**Brief:** All that is wanted is a word-for-word copy of the data from its first line to the line containing "(+) after a", both included.

------------------------------
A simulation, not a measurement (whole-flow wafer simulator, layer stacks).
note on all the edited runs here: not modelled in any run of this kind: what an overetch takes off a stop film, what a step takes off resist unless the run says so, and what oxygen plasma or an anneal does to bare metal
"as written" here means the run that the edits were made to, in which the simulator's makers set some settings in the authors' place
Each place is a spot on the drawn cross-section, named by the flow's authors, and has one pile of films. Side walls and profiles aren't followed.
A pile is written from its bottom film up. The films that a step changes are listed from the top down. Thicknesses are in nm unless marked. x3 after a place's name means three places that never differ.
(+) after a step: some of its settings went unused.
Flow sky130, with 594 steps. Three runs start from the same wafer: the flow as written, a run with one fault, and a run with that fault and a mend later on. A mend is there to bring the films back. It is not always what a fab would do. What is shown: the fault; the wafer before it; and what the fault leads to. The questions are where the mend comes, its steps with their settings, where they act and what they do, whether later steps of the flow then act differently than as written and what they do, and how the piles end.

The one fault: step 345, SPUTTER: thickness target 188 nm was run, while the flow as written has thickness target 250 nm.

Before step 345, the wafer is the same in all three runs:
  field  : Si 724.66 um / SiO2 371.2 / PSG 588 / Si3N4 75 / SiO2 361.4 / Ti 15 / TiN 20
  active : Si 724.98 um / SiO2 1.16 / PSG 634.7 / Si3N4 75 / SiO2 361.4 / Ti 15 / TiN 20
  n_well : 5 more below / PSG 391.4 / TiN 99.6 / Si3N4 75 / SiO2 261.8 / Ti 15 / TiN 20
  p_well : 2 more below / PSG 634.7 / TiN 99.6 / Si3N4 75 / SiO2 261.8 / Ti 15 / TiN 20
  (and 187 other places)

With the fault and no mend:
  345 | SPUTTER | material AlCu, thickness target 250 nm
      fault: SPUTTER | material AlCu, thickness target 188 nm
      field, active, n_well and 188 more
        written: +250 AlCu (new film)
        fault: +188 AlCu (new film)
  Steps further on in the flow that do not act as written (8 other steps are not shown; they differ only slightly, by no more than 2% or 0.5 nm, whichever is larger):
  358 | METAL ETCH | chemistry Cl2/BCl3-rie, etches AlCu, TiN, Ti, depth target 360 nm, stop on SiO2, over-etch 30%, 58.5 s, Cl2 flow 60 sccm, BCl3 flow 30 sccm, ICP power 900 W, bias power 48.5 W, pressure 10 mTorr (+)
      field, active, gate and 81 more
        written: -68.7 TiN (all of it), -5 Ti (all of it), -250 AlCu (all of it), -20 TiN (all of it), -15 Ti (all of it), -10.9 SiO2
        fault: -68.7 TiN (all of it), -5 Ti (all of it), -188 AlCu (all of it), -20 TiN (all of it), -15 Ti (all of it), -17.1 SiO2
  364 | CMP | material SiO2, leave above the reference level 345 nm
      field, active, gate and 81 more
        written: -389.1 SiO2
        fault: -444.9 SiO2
------------------------------

**Task response:**
A simulation, not a measurement (whole-flow wafer simulator, layer stacks).
note on all the edited runs here: not modelled in any run of this kind: what an overetch takes off a stop film, what a step takes off resist unless the run says so, and what oxygen plasma or an anneal does to bare metal
"as written" here means the run that the edits were made to, in which the simulator's makers set some settings in the authors' place
Each place is a spot on the drawn cross-section, named by the flow's authors, and has one pile of films. Side walls and profiles aren't followed.
A pile is written from its bottom film up. The films that a step changes are listed from the top down. Thicknesses are in nm unless marked. x3 after a place's name means three places that never differ.
(+) after a step: some of its settings went unused.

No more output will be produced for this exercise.